= WORK TASK =
Repeat every entry exactly as it appears.

= DATA EXTRACT =
■ ■ ■ ■ ■
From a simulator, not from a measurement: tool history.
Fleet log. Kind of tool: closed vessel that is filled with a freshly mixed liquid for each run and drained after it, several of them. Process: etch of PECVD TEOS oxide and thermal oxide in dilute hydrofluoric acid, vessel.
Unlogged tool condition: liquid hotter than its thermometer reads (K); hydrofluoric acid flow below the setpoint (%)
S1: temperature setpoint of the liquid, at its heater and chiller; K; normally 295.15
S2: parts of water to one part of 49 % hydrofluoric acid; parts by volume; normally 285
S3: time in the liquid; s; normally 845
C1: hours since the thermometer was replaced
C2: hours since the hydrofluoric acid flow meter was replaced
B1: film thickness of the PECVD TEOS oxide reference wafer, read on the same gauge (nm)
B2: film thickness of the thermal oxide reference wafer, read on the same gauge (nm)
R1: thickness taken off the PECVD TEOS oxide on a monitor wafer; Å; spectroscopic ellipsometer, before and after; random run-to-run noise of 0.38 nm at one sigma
■ ■ ■ ■ ■

= ANSWER SPACE =
From a simulator, not from a measurement: tool history.
Fleet log. Kind of tool: closed vessel that is filled with a freshly mixed liquid for each run and drained after it, several of them. Process: etch of PECVD TEOS oxide and thermal oxide in dilute hydrofluoric acid, vessel.
Unlogged tool condition: liquid hotter than its thermometer reads (K); hydrofluoric acid flow below the setpoint (%)
S1: temperature setpoint of the liquid, at its heater and chiller; K; normally 295.15
S2: parts of water to one part of 49 % hydrofluoric acid; parts by volume; normally 285
S3: time in the liquid; s; normally 845
C1: hours since the thermometer was replaced
C2: hours since the hydrofluoric acid flow meter was replaced
B1: film thickness of the PECVD TEOS oxide reference wafer, read on the same gauge (nm)
B2: film thickness of the thermal oxide reference wafer, read on the same gauge (nm)
R1: thickness taken off the PECVD TEOS oxide on a monitor wafer; Å; spectroscopic ellipsometer, before and after; random run-to-run noise of 0.38 nm at one sigma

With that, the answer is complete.